▶ [Work item] Repeat every record below exactly as written.

▶ [Recorded information]
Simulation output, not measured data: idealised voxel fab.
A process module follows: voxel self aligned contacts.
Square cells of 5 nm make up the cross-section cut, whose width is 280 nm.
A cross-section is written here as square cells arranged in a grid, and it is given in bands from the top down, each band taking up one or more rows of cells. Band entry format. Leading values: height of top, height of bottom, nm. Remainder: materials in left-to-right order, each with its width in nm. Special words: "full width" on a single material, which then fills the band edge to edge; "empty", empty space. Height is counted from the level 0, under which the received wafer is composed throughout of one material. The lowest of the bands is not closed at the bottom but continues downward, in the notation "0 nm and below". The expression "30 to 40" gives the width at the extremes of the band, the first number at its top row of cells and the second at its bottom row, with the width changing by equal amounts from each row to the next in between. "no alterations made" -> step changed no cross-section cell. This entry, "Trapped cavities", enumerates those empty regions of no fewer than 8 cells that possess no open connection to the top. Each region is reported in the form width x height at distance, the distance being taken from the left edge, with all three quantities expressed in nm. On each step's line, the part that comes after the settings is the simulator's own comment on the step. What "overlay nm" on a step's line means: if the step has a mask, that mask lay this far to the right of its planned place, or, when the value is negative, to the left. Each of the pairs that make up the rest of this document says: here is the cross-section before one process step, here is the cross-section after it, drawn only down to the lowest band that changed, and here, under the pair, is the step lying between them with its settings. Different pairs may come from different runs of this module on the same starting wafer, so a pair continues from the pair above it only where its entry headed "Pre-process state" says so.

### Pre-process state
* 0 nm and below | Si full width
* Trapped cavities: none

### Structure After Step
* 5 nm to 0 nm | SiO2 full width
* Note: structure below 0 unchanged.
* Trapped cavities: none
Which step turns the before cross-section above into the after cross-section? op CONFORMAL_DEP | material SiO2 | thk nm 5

▶ [Task response]
Simulation output, not measured data: idealised voxel fab.
A process module follows: voxel self aligned contacts.
Square cells of 5 nm make up the cross-section cut, whose width is 280 nm.
A cross-section is written here as square cells arranged in a grid, and it is given in bands from the top down, each band taking up one or more rows of cells. Band entry format. Leading values: height of top, height of bottom, nm. Remainder: materials in left-to-right order, each with its width in nm. Special words: "full width" on a single material, which then fills the band edge to edge; "empty", empty space. Height is counted from the level 0, under which the received wafer is composed throughout of one material. The lowest of the bands is not closed at the bottom but continues downward, in the notation "0 nm and below". The expression "30 to 40" gives the width at the extremes of the band, the first number at its top row of cells and the second at its bottom row, with the width changing by equal amounts from each row to the next in between. "no alterations made" -> step changed no cross-section cell. This entry, "Trapped cavities", enumerates those empty regions of no fewer than 8 cells that possess no open connection to the top. Each region is reported in the form width x height at distance, the distance being taken from the left edge, with all three quantities expressed in nm. On each step's line, the part that comes after the settings is the simulator's own comment on the step. What "overlay nm" on a step's line means: if the step has a mask, that mask lay this far to the right of its planned place, or, when the value is negative, to the left. Each of the pairs that make up the rest of this document says: here is the cross-section before one process step, here is the cross-section after it, drawn only down to the lowest band that changed, and here, under the pair, is the step lying between them with its settings. Different pairs may come from different runs of this module on the same starting wafer, so a pair continues from the pair above it only where its entry headed "Pre-process state" says so.

### Pre-process state
* 0 nm and below | Si full width
* Trapped cavities: none

### Structure After Step
* 5 nm to 0 nm | SiO2 full width
* Note: structure below 0 unchanged.
* Trapped cavities: none
Which step turns the before cross-section above into the after cross-section? op CONFORMAL_DEP | material SiO2 | thk nm 5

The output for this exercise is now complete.